(Beginning of ENTRIES SUPPLIED)

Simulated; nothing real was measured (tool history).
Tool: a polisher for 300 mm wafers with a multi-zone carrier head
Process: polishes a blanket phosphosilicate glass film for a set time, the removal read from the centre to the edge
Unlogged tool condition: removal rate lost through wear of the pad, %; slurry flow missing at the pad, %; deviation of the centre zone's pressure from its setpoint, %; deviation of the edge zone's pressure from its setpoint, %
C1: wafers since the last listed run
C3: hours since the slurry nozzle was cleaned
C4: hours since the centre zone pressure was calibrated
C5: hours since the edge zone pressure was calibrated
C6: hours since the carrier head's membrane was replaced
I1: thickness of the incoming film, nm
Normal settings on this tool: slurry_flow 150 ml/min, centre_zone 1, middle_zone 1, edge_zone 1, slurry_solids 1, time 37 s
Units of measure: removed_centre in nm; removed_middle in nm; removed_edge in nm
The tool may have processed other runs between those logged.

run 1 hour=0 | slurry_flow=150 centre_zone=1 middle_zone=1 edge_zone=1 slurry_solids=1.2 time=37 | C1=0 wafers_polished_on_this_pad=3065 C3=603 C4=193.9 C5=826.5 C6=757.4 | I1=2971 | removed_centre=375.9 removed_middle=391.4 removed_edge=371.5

(End of ENTRIES SUPPLIED)

| WORK TASK |
Please, from the material above, copy only the lines from the line with "C6: hours since" up to and including the line with "The tool may", exactly as written.

| YOUR RESPONSE |
C6: hours since the carrier head's membrane was replaced
I1: thickness of the incoming film, nm
Normal settings on this tool: slurry_flow 150 ml/min, centre_zone 1, middle_zone 1, edge_zone 1, slurry_solids 1, time 37 s
Units of measure: removed_centre in nm; removed_middle in nm; removed_edge in nm
The tool may have processed other runs between those logged.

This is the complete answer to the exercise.